__________________________________________________
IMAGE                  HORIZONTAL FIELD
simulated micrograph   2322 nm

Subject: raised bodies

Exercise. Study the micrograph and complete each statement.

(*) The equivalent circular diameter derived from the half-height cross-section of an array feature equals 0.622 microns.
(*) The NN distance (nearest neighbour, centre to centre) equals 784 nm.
__________________________________________________

• **Required action**
Every line above should be printed again exactly as it stands.

• **Solution**
IMAGE                  HORIZONTAL FIELD
simulated micrograph   2322 nm

Subject: raised bodies

Exercise. Study the micrograph and complete each statement.

(*) The equivalent circular diameter derived from the half-height cross-section of an array feature equals 0.622 microns.
(*) The NN distance (nearest neighbour, centre to centre) equals 784 nm.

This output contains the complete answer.